---- Dataset extract

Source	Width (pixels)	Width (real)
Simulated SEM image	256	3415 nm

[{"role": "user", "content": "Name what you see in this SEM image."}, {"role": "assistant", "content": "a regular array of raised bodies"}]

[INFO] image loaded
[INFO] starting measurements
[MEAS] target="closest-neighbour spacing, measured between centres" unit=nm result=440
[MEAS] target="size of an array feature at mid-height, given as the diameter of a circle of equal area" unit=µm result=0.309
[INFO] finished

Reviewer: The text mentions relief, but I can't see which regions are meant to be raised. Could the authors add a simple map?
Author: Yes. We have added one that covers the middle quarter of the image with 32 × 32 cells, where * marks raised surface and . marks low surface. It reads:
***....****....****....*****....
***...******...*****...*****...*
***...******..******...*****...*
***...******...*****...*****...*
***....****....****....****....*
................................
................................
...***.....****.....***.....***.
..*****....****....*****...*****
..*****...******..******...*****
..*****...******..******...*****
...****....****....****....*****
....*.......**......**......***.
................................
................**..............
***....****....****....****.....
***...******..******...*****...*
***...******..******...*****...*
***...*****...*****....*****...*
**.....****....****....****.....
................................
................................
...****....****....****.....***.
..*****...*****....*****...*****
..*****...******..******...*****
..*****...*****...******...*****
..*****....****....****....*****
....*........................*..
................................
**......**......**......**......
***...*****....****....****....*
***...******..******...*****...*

--------

# [Activity]
Please write out the whole listing exactly as given.

# [Exercise response]
Source	Width (pixels)	Width (real)
Simulated SEM image	256	3415 nm

[{"role": "user", "content": "Name what you see in this SEM image."}, {"role": "assistant", "content": "a regular array of raised bodies"}]

[INFO] image loaded
[INFO] starting measurements
[MEAS] target="closest-neighbour spacing, measured between centres" unit=nm result=440
[MEAS] target="size of an array feature at mid-height, given as the diameter of a circle of equal area" unit=µm result=0.309
[INFO] finished

Reviewer: The text mentions relief, but I can't see which regions are meant to be raised. Could the authors add a simple map?
Author: Yes. We have added one that covers the middle quarter of the image with 32 × 32 cells, where * marks raised surface and . marks low surface. It reads:
***....****....****....*****....
***...******...*****...*****...*
***...******..******...*****...*
***...******...*****...*****...*
***....****....****....****....*
................................
................................
...***.....****.....***.....***.
..*****....****....*****...*****
..*****...******..******...*****
..*****...******..******...*****
...****....****....****....*****
....*.......**......**......***.
................................
................**..............
***....****....****....****.....
***...******..******...*****...*
***...******..******...*****...*
***...*****...*****....*****...*
**.....****....****....****.....
................................
................................
...****....****....****.....***.
..*****...*****....*****...*****
..*****...******..******...*****
..*****...*****...******...*****
..*****....****....****....*****
....*........................*..
................................
**......**......**......**......
***...*****....****....****....*
***...******..******...*****...*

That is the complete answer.